■ Work order ■
Could you retype, exactly as written, every line from the top of the records through the line that contains "R2: thickness taken"?

■ Given records ■
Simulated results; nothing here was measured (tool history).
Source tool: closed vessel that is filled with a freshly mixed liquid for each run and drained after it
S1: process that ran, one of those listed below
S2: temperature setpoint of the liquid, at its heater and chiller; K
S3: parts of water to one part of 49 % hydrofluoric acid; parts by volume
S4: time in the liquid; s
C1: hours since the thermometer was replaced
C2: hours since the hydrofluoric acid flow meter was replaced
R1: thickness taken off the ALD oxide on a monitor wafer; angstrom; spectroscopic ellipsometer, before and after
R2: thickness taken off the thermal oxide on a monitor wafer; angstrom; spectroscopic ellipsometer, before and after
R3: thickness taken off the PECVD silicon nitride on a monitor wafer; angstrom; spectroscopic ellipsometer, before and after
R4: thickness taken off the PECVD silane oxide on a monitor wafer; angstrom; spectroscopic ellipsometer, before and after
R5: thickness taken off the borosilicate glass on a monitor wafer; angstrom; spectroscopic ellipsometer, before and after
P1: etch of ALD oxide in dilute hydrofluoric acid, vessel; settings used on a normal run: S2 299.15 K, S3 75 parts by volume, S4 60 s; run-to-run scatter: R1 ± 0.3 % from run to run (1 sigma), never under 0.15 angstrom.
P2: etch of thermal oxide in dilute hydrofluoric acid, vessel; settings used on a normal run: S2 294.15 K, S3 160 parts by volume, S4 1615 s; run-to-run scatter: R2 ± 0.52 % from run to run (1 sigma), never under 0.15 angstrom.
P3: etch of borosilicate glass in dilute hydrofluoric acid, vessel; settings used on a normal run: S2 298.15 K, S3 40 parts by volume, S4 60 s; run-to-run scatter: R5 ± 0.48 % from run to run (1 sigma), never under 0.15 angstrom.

■ Task response ■
Simulated results; nothing here was measured (tool history).
Source tool: closed vessel that is filled with a freshly mixed liquid for each run and drained after it
S1: process that ran, one of those listed below
S2: temperature setpoint of the liquid, at its heater and chiller; K
S3: parts of water to one part of 49 % hydrofluoric acid; parts by volume
S4: time in the liquid; s
C1: hours since the thermometer was replaced
C2: hours since the hydrofluoric acid flow meter was replaced
R1: thickness taken off the ALD oxide on a monitor wafer; angstrom; spectroscopic ellipsometer, before and after
R2: thickness taken off the thermal oxide on a monitor wafer; angstrom; spectroscopic ellipsometer, before and after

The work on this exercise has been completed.